Work request:
Write the entries out in full, matching them exactly.

Extracted entries:
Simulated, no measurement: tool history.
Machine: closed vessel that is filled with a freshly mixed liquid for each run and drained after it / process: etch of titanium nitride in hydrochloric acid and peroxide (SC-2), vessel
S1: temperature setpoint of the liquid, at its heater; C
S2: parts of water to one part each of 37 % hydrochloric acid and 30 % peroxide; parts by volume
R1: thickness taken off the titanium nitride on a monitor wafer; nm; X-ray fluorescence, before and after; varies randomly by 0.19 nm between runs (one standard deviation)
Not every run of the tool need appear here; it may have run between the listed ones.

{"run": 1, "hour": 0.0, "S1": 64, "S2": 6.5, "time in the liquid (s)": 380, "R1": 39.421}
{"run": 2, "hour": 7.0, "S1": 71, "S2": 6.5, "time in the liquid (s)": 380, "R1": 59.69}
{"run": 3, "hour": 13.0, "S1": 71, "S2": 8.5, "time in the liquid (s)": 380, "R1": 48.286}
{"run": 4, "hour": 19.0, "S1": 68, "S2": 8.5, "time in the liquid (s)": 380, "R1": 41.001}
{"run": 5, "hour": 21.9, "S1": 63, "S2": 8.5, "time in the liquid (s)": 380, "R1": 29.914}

Reply:
Simulated, no measurement: tool history.
Machine: closed vessel that is filled with a freshly mixed liquid for each run and drained after it / process: etch of titanium nitride in hydrochloric acid and peroxide (SC-2), vessel
S1: temperature setpoint of the liquid, at its heater; C
S2: parts of water to one part each of 37 % hydrochloric acid and 30 % peroxide; parts by volume
R1: thickness taken off the titanium nitride on a monitor wafer; nm; X-ray fluorescence, before and after; varies randomly by 0.19 nm between runs (one standard deviation)
Not every run of the tool need appear here; it may have run between the listed ones.

{"run": 1, "hour": 0.0, "S1": 64, "S2": 6.5, "time in the liquid (s)": 380, "R1": 39.421}
{"run": 2, "hour": 7.0, "S1": 71, "S2": 6.5, "time in the liquid (s)": 380, "R1": 59.69}
{"run": 3, "hour": 13.0, "S1": 71, "S2": 8.5, "time in the liquid (s)": 380, "R1": 48.286}
{"run": 4, "hour": 19.0, "S1": 68, "S2": 8.5, "time in the liquid (s)": 380, "R1": 41.001}
{"run": 5, "hour": 21.9, "S1": 63, "S2": 8.5, "time in the liquid (s)": 380, "R1": 29.914}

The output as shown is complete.